(Assigned task) Print all of the data exactly as written.

(Information shown)
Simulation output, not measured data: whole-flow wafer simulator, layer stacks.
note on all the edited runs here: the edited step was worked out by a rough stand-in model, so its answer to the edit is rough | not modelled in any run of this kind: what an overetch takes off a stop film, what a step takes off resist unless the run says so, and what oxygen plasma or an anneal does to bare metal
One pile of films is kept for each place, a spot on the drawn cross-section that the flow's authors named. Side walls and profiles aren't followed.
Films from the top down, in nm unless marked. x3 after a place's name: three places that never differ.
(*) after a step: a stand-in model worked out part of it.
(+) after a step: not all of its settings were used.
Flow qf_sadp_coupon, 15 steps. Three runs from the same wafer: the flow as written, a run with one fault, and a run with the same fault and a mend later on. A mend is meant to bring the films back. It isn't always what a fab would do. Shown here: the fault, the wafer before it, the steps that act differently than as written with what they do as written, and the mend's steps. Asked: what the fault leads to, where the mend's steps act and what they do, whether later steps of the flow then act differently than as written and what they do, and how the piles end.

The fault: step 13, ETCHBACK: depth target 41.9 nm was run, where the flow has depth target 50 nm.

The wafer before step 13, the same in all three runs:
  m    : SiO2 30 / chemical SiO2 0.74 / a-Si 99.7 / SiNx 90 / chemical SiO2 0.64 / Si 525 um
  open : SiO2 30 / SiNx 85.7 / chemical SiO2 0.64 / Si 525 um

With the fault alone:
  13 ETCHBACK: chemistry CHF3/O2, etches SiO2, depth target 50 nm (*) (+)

(Written solution)
Simulation output, not measured data: whole-flow wafer simulator, layer stacks.
note on all the edited runs here: the edited step was worked out by a rough stand-in model, so its answer to the edit is rough | not modelled in any run of this kind: what an overetch takes off a stop film, what a step takes off resist unless the run says so, and what oxygen plasma or an anneal does to bare metal
One pile of films is kept for each place, a spot on the drawn cross-section that the flow's authors named. Side walls and profiles aren't followed.
Films from the top down, in nm unless marked. x3 after a place's name: three places that never differ.
(*) after a step: a stand-in model worked out part of it.
(+) after a step: not all of its settings were used.
Flow qf_sadp_coupon, 15 steps. Three runs from the same wafer: the flow as written, a run with one fault, and a run with the same fault and a mend later on. A mend is meant to bring the films back. It isn't always what a fab would do. Shown here: the fault, the wafer before it, the steps that act differently than as written with what they do as written, and the mend's steps. Asked: what the fault leads to, where the mend's steps act and what they do, whether later steps of the flow then act differently than as written and what they do, and how the piles end.

The fault: step 13, ETCHBACK: depth target 41.9 nm was run, where the flow has depth target 50 nm.

The wafer before step 13, the same in all three runs:
  m    : SiO2 30 / chemical SiO2 0.74 / a-Si 99.7 / SiNx 90 / chemical SiO2 0.64 / Si 525 um
  open : SiO2 30 / SiNx 85.7 / chemical SiO2 0.64 / Si 525 um

With the fault alone:
  13 ETCHBACK: chemistry CHF3/O2, etches SiO2, depth target 50 nm (*) (+)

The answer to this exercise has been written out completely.